Data excerpts:
◇ ◇ ◇ ◇

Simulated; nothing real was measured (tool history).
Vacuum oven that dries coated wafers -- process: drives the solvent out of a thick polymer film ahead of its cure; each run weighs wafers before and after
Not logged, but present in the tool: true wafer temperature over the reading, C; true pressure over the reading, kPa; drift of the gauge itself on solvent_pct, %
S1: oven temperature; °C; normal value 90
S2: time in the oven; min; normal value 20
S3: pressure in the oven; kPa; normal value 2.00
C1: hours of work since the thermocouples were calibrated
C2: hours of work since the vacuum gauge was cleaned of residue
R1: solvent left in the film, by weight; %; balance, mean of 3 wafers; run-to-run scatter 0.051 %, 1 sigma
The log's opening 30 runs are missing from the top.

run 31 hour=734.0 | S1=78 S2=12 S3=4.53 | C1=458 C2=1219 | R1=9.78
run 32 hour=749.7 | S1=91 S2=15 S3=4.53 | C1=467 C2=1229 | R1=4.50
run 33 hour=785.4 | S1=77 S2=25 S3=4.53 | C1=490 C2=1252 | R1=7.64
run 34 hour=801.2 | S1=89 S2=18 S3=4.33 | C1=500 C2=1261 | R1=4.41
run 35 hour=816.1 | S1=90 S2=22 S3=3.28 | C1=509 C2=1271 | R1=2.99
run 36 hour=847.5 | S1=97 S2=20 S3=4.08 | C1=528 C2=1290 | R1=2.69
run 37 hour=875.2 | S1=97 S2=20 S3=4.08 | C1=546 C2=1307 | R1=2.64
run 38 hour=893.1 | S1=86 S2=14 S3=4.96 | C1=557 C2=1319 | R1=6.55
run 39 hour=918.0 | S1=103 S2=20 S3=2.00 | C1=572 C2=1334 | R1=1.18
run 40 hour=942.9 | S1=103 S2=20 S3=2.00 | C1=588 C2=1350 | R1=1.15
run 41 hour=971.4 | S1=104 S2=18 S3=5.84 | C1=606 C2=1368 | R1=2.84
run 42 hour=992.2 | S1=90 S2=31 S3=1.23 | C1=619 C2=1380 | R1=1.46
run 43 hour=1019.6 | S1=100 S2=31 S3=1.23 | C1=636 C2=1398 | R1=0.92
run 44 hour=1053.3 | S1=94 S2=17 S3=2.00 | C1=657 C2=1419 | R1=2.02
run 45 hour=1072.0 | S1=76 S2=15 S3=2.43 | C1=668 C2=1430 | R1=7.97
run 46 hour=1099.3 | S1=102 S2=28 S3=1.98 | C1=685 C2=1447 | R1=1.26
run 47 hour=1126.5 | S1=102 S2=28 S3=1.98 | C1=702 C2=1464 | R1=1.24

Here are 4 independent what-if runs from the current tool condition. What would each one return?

◇ ◇ ◇ ◇

Brief: Give back the listing exactly, please, from its first line to the line containing "Vacuum oven that", inclusive, and nothing past that line.

Problem solution:
Simulated; nothing real was measured (tool history).
Vacuum oven that dries coated wafers -- process: drives the solvent out of a thick polymer film ahead of its cure; each run weighs wafers before and after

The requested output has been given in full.